Reproduce precisely the lines between the start of the data below and the line with "the cross-section changed.", both included.

[Data supplied Boundary: Start]

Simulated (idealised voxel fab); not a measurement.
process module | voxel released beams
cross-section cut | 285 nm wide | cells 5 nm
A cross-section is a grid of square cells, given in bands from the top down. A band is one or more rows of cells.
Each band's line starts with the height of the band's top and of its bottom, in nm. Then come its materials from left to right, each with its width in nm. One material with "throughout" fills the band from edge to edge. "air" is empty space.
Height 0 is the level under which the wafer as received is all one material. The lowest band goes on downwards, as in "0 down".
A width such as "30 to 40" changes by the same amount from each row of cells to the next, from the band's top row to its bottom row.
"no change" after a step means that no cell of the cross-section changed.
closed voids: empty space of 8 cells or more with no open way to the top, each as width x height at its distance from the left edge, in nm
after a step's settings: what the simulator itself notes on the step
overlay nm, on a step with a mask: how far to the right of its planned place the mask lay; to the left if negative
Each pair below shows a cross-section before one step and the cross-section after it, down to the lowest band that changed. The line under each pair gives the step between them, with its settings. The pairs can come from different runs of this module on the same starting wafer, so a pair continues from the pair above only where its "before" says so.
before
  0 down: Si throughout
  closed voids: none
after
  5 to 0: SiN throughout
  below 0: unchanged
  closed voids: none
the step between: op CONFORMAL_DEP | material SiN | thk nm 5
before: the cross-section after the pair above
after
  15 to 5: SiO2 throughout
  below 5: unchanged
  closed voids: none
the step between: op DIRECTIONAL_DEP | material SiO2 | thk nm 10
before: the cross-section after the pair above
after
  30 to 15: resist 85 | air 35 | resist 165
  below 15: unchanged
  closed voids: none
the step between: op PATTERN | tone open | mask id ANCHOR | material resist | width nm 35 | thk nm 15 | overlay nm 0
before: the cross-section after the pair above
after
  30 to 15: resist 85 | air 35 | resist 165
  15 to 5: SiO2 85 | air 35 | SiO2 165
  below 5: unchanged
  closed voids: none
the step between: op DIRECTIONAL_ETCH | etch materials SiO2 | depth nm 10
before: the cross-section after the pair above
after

[Data supplied Boundary: End]

Written answer
Simulated (idealised voxel fab); not a measurement.
process module | voxel released beams
cross-section cut | 285 nm wide | cells 5 nm
A cross-section is a grid of square cells, given in bands from the top down. A band is one or more rows of cells.
Each band's line starts with the height of the band's top and of its bottom, in nm. Then come its materials from left to right, each with its width in nm. One material with "throughout" fills the band from edge to edge. "air" is empty space.
Height 0 is the level under which the wafer as received is all one material. The lowest band goes on downwards, as in "0 down".
A width such as "30 to 40" changes by the same amount from each row of cells to the next, from the band's top row to its bottom row.
"no change" after a step means that no cell of the cross-section changed.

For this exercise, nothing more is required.